• **Task item**:
Two lines in the listing below mark the span: one contains "31.8 / poly-Si 100" and one contains "[with the fault]: +18.3". Reproduce both of them and everything between, exactly.

......
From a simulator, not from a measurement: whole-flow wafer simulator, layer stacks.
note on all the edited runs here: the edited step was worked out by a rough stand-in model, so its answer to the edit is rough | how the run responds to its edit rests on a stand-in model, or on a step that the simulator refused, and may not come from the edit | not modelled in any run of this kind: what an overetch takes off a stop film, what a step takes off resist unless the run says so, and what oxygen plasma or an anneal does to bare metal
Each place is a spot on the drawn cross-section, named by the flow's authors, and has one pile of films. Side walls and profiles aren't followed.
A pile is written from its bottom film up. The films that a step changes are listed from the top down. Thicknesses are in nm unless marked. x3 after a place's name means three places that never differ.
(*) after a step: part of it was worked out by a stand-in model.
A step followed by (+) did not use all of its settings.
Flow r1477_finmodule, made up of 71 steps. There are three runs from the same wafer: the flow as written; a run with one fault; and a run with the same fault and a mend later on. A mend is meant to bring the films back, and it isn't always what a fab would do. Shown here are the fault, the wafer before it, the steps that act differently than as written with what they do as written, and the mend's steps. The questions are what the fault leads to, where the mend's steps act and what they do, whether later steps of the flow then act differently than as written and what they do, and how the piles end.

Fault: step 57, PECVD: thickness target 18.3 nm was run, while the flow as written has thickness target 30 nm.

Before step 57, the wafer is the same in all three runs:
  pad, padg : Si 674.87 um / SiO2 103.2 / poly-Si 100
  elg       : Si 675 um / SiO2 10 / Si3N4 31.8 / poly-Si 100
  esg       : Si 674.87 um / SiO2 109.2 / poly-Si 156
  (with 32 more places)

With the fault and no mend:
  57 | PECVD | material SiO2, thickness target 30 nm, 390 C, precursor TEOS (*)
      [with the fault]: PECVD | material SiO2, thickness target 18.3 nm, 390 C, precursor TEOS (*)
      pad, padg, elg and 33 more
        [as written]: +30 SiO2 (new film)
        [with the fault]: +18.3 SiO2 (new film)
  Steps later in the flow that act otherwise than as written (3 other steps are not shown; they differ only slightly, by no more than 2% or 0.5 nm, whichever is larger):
......

• **Task result**:
  elg       : Si 675 um / SiO2 10 / Si3N4 31.8 / poly-Si 100
  esg       : Si 674.87 um / SiO2 109.2 / poly-Si 156
  (with 32 more places)

With the fault and no mend:
  57 | PECVD | material SiO2, thickness target 30 nm, 390 C, precursor TEOS (*)
      [with the fault]: PECVD | material SiO2, thickness target 18.3 nm, 390 C, precursor TEOS (*)
      pad, padg, elg and 33 more
        [as written]: +30 SiO2 (new film)
        [with the fault]: +18.3 SiO2 (new film)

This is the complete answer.